+++

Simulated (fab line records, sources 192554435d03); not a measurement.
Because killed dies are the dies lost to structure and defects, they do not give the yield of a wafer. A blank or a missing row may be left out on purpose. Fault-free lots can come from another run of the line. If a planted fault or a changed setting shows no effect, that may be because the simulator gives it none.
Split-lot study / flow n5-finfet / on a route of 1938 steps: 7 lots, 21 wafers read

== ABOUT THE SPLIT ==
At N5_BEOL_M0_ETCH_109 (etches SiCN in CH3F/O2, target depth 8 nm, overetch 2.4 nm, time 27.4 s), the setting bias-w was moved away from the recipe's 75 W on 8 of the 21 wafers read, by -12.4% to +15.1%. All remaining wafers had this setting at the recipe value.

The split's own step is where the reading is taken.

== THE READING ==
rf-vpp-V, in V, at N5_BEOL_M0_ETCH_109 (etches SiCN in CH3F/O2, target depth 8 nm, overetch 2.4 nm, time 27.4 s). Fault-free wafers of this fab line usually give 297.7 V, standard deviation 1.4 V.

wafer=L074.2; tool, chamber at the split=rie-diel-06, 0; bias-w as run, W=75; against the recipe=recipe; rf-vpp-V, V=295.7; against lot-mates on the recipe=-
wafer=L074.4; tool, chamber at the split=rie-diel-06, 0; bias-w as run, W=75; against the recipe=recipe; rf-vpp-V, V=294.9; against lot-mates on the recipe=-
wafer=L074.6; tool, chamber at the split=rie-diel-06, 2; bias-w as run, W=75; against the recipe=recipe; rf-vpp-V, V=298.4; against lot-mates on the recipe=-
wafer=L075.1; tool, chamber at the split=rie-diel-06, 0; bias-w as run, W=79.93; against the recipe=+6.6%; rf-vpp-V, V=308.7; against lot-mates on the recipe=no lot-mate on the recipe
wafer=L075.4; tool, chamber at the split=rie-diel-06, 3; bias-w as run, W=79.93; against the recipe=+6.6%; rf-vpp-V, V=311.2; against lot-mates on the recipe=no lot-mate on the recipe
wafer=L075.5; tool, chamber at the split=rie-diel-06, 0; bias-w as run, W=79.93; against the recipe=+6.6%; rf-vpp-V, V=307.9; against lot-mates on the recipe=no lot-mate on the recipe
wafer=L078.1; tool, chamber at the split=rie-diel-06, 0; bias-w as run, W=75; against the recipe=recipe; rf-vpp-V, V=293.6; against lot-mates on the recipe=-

+++

• _Work request_: Beginning with the line containing "wafer=L074.2; tool, chamber" and ending with the line containing "wafer=L074.4; tool, chamber", extract those lines exactly from the listing above, and only those.

• _Task result_:
wafer=L074.2; tool, chamber at the split=rie-diel-06, 0; bias-w as run, W=75; against the recipe=recipe; rf-vpp-V, V=295.7; against lot-mates on the recipe=-
wafer=L074.4; tool, chamber at the split=rie-diel-06, 0; bias-w as run, W=75; against the recipe=recipe; rf-vpp-V, V=294.9; against lot-mates on the recipe=-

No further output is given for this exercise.